Brief:
Your answer should be only the lines below from the one with "The process module" to the one with "Square cells in", repeated exactly, ends included.

Given records:
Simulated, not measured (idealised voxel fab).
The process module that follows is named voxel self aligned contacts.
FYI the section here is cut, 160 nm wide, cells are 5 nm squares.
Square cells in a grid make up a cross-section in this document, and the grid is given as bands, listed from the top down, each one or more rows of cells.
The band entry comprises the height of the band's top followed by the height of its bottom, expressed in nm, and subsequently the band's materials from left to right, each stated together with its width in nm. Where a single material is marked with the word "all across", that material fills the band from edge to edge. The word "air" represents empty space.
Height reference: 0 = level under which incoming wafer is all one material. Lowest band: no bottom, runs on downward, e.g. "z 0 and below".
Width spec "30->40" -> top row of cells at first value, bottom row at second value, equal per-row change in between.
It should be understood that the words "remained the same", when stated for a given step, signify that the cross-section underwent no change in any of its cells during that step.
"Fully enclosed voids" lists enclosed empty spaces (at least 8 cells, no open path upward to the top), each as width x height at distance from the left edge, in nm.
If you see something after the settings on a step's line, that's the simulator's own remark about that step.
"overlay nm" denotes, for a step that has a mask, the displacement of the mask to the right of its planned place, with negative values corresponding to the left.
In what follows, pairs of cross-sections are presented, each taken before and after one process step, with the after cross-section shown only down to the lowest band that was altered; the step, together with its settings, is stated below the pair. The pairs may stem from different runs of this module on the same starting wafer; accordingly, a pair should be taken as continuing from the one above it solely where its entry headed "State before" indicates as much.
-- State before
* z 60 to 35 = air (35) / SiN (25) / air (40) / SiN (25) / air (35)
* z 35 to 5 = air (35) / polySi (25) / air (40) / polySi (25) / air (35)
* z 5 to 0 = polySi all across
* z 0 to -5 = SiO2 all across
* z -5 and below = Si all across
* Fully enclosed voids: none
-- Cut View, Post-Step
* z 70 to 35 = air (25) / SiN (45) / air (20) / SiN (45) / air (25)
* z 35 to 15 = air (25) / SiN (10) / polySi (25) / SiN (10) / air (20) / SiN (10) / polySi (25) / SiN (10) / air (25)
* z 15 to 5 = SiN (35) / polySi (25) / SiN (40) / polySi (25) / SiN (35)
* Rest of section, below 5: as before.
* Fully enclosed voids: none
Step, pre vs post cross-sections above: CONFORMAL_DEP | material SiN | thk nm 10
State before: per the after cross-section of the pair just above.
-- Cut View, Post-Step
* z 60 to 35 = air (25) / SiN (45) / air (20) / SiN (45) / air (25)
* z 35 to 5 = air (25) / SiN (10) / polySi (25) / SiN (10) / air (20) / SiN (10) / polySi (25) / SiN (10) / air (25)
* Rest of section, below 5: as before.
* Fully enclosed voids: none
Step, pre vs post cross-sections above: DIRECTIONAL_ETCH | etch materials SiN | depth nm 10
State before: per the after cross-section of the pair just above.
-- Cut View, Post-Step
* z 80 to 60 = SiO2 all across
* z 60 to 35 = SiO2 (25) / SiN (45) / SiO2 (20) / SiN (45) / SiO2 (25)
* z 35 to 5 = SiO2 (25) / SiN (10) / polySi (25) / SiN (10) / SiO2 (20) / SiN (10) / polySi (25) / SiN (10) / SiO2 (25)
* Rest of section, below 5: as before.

Answer space:
The process module that follows is named voxel self aligned contacts.
FYI the section here is cut, 160 nm wide, cells are 5 nm squares.
Square cells in a grid make up a cross-section in this document, and the grid is given as bands, listed from the top down, each one or more rows of cells.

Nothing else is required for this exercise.